Assigned task
Without altering anything, repeat each of the records.

_____
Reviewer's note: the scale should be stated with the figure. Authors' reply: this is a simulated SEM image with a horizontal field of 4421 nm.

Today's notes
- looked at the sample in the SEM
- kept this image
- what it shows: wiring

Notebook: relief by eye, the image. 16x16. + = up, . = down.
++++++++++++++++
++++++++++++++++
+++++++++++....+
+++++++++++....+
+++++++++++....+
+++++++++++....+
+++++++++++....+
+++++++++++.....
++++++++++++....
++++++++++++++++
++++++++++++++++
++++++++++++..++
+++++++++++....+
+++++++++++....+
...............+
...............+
_____

Answer space
Reviewer's note: the scale should be stated with the figure. Authors' reply: this is a simulated SEM image with a horizontal field of 4421 nm.

Today's notes
- looked at the sample in the SEM
- kept this image
- what it shows: wiring

Notebook: relief by eye, the image. 16x16. + = up, . = down.
++++++++++++++++
++++++++++++++++
+++++++++++....+
+++++++++++....+
+++++++++++....+
+++++++++++....+
+++++++++++....+
+++++++++++.....
++++++++++++....
++++++++++++++++
++++++++++++++++
++++++++++++..++
+++++++++++....+
+++++++++++....+
...............+
...............+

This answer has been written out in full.